===============

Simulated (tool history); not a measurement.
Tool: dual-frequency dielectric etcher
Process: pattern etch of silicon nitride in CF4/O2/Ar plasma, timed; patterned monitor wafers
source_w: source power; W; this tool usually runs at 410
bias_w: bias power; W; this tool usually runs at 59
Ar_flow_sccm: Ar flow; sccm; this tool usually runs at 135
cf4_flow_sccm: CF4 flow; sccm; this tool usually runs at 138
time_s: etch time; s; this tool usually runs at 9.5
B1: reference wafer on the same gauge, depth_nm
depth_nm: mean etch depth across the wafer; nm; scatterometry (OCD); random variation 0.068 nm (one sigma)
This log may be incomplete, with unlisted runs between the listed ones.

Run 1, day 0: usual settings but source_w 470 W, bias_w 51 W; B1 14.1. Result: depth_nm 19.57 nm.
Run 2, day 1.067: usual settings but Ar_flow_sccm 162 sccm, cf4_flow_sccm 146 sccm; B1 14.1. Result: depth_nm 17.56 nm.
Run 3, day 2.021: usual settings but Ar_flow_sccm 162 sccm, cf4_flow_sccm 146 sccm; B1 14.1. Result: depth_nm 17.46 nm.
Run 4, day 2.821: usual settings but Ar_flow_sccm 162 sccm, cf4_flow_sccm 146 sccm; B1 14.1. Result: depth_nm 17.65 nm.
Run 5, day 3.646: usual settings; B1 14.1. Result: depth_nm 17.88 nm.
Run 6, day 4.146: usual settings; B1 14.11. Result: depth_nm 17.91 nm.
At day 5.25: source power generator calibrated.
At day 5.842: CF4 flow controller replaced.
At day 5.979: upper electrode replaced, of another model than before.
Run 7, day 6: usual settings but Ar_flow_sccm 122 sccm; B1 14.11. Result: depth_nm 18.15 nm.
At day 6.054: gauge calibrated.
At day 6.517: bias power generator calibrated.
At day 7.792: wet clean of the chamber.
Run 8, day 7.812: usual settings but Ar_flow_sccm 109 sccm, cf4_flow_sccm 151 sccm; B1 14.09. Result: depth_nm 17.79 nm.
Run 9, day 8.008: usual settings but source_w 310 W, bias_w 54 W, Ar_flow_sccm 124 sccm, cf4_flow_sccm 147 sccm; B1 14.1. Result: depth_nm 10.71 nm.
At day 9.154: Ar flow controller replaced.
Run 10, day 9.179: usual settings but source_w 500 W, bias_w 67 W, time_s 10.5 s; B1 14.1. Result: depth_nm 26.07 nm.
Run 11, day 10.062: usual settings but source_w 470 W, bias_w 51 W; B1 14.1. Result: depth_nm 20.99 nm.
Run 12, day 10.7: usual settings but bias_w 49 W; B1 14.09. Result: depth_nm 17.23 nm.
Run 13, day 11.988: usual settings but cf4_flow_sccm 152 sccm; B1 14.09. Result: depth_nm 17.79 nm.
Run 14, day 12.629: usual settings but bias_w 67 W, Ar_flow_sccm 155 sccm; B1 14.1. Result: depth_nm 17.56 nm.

===============

EXERCISE
Starting at the top of the data above, repeat every line exactly until the line containing "At day 7.792: wet clean of the chamber." has been given, then stop.

EXERCISE RESULT
Simulated (tool history); not a measurement.
Tool: dual-frequency dielectric etcher
Process: pattern etch of silicon nitride in CF4/O2/Ar plasma, timed; patterned monitor wafers
source_w: source power; W; this tool usually runs at 410
bias_w: bias power; W; this tool usually runs at 59
Ar_flow_sccm: Ar flow; sccm; this tool usually runs at 135
cf4_flow_sccm: CF4 flow; sccm; this tool usually runs at 138
time_s: etch time; s; this tool usually runs at 9.5
B1: reference wafer on the same gauge, depth_nm
depth_nm: mean etch depth across the wafer; nm; scatterometry (OCD); random variation 0.068 nm (one sigma)
This log may be incomplete, with unlisted runs between the listed ones.

Run 1, day 0: usual settings but source_w 470 W, bias_w 51 W; B1 14.1. Result: depth_nm 19.57 nm.
Run 2, day 1.067: usual settings but Ar_flow_sccm 162 sccm, cf4_flow_sccm 146 sccm; B1 14.1. Result: depth_nm 17.56 nm.
Run 3, day 2.021: usual settings but Ar_flow_sccm 162 sccm, cf4_flow_sccm 146 sccm; B1 14.1. Result: depth_nm 17.46 nm.
Run 4, day 2.821: usual settings but Ar_flow_sccm 162 sccm, cf4_flow_sccm 146 sccm; B1 14.1. Result: depth_nm 17.65 nm.
Run 5, day 3.646: usual settings; B1 14.1. Result: depth_nm 17.88 nm.
Run 6, day 4.146: usual settings; B1 14.11. Result: depth_nm 17.91 nm.
At day 5.25: source power generator calibrated.
At day 5.842: CF4 flow controller replaced.
At day 5.979: upper electrode replaced, of another model than before.
Run 7, day 6: usual settings but Ar_flow_sccm 122 sccm; B1 14.11. Result: depth_nm 18.15 nm.
At day 6.054: gauge calibrated.
At day 6.517: bias power generator calibrated.
At day 7.792: wet clean of the chamber.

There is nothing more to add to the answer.